| EXERCISE |
Extract the data exactly, missing nothing.

| EXCERPTED DATA |
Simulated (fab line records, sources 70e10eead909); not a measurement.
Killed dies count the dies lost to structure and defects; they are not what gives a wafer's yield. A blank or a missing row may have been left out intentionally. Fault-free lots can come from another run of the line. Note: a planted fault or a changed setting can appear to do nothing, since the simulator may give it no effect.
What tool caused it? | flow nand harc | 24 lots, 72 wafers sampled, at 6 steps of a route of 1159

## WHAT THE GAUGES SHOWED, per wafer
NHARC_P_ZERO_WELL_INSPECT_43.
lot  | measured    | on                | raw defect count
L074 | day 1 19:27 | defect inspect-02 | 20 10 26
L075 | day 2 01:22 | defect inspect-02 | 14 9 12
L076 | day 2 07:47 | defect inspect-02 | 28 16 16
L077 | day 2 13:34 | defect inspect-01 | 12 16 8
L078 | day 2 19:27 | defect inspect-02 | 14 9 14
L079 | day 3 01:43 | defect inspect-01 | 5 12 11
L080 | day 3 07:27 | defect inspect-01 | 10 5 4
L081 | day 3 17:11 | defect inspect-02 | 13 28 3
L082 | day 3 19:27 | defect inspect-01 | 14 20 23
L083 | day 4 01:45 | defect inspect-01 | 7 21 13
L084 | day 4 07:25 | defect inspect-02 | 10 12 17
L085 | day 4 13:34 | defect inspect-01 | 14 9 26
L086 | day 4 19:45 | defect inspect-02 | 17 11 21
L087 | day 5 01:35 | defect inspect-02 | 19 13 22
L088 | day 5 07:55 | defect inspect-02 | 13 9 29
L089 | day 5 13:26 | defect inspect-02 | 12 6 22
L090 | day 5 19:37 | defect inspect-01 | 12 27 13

| RESPONSE |
Simulated (fab line records, sources 70e10eead909); not a measurement.
Killed dies count the dies lost to structure and defects; they are not what gives a wafer's yield. A blank or a missing row may have been left out intentionally. Fault-free lots can come from another run of the line. Note: a planted fault or a changed setting can appear to do nothing, since the simulator may give it no effect.
What tool caused it? | flow nand harc | 24 lots, 72 wafers sampled, at 6 steps of a route of 1159

## WHAT THE GAUGES SHOWED, per wafer
NHARC_P_ZERO_WELL_INSPECT_43.
lot  | measured    | on                | raw defect count
L074 | day 1 19:27 | defect inspect-02 | 20 10 26
L075 | day 2 01:22 | defect inspect-02 | 14 9 12
L076 | day 2 07:47 | defect inspect-02 | 28 16 16
L077 | day 2 13:34 | defect inspect-01 | 12 16 8
L078 | day 2 19:27 | defect inspect-02 | 14 9 14
L079 | day 3 01:43 | defect inspect-01 | 5 12 11
L080 | day 3 07:27 | defect inspect-01 | 10 5 4
L081 | day 3 17:11 | defect inspect-02 | 13 28 3
L082 | day 3 19:27 | defect inspect-01 | 14 20 23
L083 | day 4 01:45 | defect inspect-01 | 7 21 13
L084 | day 4 07:25 | defect inspect-02 | 10 12 17
L085 | day 4 13:34 | defect inspect-01 | 14 9 26
L086 | day 4 19:45 | defect inspect-02 | 17 11 21
L087 | day 5 01:35 | defect inspect-02 | 19 13 22
L088 | day 5 07:55 | defect inspect-02 | 13 9 29
L089 | day 5 13:26 | defect inspect-02 | 12 6 22
L090 | day 5 19:37 | defect inspect-01 | 12 27 13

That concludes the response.